** PROVIDED RECORDS **
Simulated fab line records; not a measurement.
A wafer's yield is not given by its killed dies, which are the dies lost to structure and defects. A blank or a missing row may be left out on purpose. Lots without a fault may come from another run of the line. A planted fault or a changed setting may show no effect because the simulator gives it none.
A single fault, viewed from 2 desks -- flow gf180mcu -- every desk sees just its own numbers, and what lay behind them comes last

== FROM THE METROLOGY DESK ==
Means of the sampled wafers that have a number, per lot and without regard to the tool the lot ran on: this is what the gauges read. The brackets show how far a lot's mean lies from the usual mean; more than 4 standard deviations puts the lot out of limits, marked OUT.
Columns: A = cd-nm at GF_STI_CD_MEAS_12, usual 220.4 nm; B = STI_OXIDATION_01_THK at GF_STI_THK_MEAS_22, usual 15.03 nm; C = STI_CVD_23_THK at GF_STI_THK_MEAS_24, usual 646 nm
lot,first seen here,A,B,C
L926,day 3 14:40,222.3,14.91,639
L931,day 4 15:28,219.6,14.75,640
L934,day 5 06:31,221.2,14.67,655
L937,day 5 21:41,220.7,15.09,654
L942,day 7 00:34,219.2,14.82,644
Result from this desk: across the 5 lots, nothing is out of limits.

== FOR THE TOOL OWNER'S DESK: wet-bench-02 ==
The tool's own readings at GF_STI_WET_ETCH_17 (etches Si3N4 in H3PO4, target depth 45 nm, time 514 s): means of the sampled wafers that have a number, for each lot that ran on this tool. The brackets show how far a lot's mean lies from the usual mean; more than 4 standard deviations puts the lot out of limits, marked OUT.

** BRIEF **
Each record above is to be restated word for word.

** ANSWER AREA **
Simulated fab line records; not a measurement.
A wafer's yield is not given by its killed dies, which are the dies lost to structure and defects. A blank or a missing row may be left out on purpose. Lots without a fault may come from another run of the line. A planted fault or a changed setting may show no effect because the simulator gives it none.
A single fault, viewed from 2 desks -- flow gf180mcu -- every desk sees just its own numbers, and what lay behind them comes last

== FROM THE METROLOGY DESK ==
Means of the sampled wafers that have a number, per lot and without regard to the tool the lot ran on: this is what the gauges read. The brackets show how far a lot's mean lies from the usual mean; more than 4 standard deviations puts the lot out of limits, marked OUT.
Columns: A = cd-nm at GF_STI_CD_MEAS_12, usual 220.4 nm; B = STI_OXIDATION_01_THK at GF_STI_THK_MEAS_22, usual 15.03 nm; C = STI_CVD_23_THK at GF_STI_THK_MEAS_24, usual 646 nm
lot,first seen here,A,B,C
L926,day 3 14:40,222.3,14.91,639
L931,day 4 15:28,219.6,14.75,640
L934,day 5 06:31,221.2,14.67,655
L937,day 5 21:41,220.7,15.09,654
L942,day 7 00:34,219.2,14.82,644
Result from this desk: across the 5 lots, nothing is out of limits.

== FOR THE TOOL OWNER'S DESK: wet-bench-02 ==
The tool's own readings at GF_STI_WET_ETCH_17 (etches Si3N4 in H3PO4, target depth 45 nm, time 514 s): means of the sampled wafers that have a number, for each lot that ran on this tool. The brackets show how far a lot's mean lies from the usual mean; more than 4 standard deviations puts the lot out of limits, marked OUT.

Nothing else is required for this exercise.